Dataset entries:
⁂

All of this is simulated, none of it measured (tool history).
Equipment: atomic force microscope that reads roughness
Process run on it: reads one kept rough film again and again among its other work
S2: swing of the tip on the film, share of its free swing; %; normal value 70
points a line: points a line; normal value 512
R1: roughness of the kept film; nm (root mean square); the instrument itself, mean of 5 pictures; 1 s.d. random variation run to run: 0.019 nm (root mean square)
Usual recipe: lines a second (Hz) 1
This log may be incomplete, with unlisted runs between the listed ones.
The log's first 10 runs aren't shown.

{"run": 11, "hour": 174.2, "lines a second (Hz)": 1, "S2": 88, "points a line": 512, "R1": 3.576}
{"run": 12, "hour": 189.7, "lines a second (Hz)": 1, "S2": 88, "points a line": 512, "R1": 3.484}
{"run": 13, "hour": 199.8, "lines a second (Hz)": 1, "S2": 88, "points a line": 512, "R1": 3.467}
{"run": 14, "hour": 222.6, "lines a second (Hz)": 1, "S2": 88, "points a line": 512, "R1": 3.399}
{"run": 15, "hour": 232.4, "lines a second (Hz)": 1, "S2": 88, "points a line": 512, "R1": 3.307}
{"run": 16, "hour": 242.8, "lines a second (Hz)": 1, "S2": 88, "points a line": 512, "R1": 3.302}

⁂

Required action: Write all the entries out again exactly as they are.

Task result:
All of this is simulated, none of it measured (tool history).
Equipment: atomic force microscope that reads roughness
Process run on it: reads one kept rough film again and again among its other work
S2: swing of the tip on the film, share of its free swing; %; normal value 70
points a line: points a line; normal value 512
R1: roughness of the kept film; nm (root mean square); the instrument itself, mean of 5 pictures; 1 s.d. random variation run to run: 0.019 nm (root mean square)
Usual recipe: lines a second (Hz) 1
This log may be incomplete, with unlisted runs between the listed ones.
The log's first 10 runs aren't shown.

{"run": 11, "hour": 174.2, "lines a second (Hz)": 1, "S2": 88, "points a line": 512, "R1": 3.576}
{"run": 12, "hour": 189.7, "lines a second (Hz)": 1, "S2": 88, "points a line": 512, "R1": 3.484}
{"run": 13, "hour": 199.8, "lines a second (Hz)": 1, "S2": 88, "points a line": 512, "R1": 3.467}
{"run": 14, "hour": 222.6, "lines a second (Hz)": 1, "S2": 88, "points a line": 512, "R1": 3.399}
{"run": 15, "hour": 232.4, "lines a second (Hz)": 1, "S2": 88, "points a line": 512, "R1": 3.307}
{"run": 16, "hour": 242.8, "lines a second (Hz)": 1, "S2": 88, "points a line": 512, "R1": 3.302}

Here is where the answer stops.